Transcribe the listing word for word. Begin at its first line and end with the line containing "L856,day 11 22:20,overlay-01,-2".

Raw data -
• • • • • • •

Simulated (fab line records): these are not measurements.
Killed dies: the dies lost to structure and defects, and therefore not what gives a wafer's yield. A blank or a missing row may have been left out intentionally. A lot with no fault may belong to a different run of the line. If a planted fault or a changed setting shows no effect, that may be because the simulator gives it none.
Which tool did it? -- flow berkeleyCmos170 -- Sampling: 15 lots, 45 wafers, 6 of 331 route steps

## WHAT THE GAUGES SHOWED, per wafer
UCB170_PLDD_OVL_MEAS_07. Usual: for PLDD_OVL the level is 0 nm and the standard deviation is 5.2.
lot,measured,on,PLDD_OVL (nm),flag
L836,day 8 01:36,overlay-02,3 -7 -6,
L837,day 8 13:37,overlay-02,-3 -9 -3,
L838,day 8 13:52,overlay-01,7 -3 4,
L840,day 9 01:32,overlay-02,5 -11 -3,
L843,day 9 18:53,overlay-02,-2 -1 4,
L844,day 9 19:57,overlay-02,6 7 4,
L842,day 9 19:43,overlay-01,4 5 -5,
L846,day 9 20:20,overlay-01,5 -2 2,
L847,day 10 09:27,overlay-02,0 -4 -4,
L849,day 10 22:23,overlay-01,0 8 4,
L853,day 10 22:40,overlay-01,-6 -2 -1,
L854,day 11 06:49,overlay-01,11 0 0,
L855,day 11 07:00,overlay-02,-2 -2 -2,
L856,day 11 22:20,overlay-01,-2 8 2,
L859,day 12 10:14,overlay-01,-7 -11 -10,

• • • • • • •

Written response -
Simulated (fab line records): these are not measurements.
Killed dies: the dies lost to structure and defects, and therefore not what gives a wafer's yield. A blank or a missing row may have been left out intentionally. A lot with no fault may belong to a different run of the line. If a planted fault or a changed setting shows no effect, that may be because the simulator gives it none.
Which tool did it? -- flow berkeleyCmos170 -- Sampling: 15 lots, 45 wafers, 6 of 331 route steps

## WHAT THE GAUGES SHOWED, per wafer
UCB170_PLDD_OVL_MEAS_07. Usual: for PLDD_OVL the level is 0 nm and the standard deviation is 5.2.
lot,measured,on,PLDD_OVL (nm),flag
L836,day 8 01:36,overlay-02,3 -7 -6,
L837,day 8 13:37,overlay-02,-3 -9 -3,
L838,day 8 13:52,overlay-01,7 -3 4,
L840,day 9 01:32,overlay-02,5 -11 -3,
L843,day 9 18:53,overlay-02,-2 -1 4,
L844,day 9 19:57,overlay-02,6 7 4,
L842,day 9 19:43,overlay-01,4 5 -5,
L846,day 9 20:20,overlay-01,5 -2 2,
L847,day 10 09:27,overlay-02,0 -4 -4,
L849,day 10 22:23,overlay-01,0 8 4,
L853,day 10 22:40,overlay-01,-6 -2 -1,
L854,day 11 06:49,overlay-01,11 0 0,
L855,day 11 07:00,overlay-02,-2 -2 -2,
L856,day 11 22:20,overlay-01,-2 8 2,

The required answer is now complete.